______________________________

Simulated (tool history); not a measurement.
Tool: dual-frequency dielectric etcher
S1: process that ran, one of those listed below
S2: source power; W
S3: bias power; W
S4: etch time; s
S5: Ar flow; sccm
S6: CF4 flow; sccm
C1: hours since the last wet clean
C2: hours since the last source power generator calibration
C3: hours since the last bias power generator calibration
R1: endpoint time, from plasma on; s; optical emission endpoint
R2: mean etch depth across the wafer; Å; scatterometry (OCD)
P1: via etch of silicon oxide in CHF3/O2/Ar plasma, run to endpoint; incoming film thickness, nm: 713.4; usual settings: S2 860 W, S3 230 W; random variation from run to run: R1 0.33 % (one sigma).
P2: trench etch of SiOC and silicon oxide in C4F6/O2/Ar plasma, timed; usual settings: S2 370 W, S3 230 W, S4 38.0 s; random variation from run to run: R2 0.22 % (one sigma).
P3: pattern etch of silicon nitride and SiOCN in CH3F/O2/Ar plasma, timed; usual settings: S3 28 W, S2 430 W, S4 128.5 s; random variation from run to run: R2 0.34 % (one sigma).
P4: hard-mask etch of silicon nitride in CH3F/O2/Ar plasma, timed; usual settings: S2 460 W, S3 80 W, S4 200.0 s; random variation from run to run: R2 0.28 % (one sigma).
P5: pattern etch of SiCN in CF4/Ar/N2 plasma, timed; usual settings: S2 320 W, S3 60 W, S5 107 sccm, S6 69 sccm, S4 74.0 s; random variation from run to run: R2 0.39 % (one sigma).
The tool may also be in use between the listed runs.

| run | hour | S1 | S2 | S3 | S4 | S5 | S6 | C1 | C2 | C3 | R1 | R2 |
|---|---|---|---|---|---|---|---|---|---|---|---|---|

______________________________

### Assignment
Take the listing above from its first line through the line containing "C3 | R1 | R2 |", and transcribe that stretch exactly, with no other lines.

### Expected answer
Simulated (tool history); not a measurement.
Tool: dual-frequency dielectric etcher
S1: process that ran, one of those listed below
S2: source power; W
S3: bias power; W
S4: etch time; s
S5: Ar flow; sccm
S6: CF4 flow; sccm
C1: hours since the last wet clean
C2: hours since the last source power generator calibration
C3: hours since the last bias power generator calibration
R1: endpoint time, from plasma on; s; optical emission endpoint
R2: mean etch depth across the wafer; Å; scatterometry (OCD)
P1: via etch of silicon oxide in CHF3/O2/Ar plasma, run to endpoint; incoming film thickness, nm: 713.4; usual settings: S2 860 W, S3 230 W; random variation from run to run: R1 0.33 % (one sigma).
P2: trench etch of SiOC and silicon oxide in C4F6/O2/Ar plasma, timed; usual settings: S2 370 W, S3 230 W, S4 38.0 s; random variation from run to run: R2 0.22 % (one sigma).
P3: pattern etch of silicon nitride and SiOCN in CH3F/O2/Ar plasma, timed; usual settings: S3 28 W, S2 430 W, S4 128.5 s; random variation from run to run: R2 0.34 % (one sigma).
P4: hard-mask etch of silicon nitride in CH3F/O2/Ar plasma, timed; usual settings: S2 460 W, S3 80 W, S4 200.0 s; random variation from run to run: R2 0.28 % (one sigma).
P5: pattern etch of SiCN in CF4/Ar/N2 plasma, timed; usual settings: S2 320 W, S3 60 W, S5 107 sccm, S6 69 sccm, S4 74.0 s; random variation from run to run: R2 0.39 % (one sigma).
The tool may also be in use between the listed runs.

| run | hour | S1 | S2 | S3 | S4 | S5 | S6 | C1 | C2 | C3 | R1 | R2 |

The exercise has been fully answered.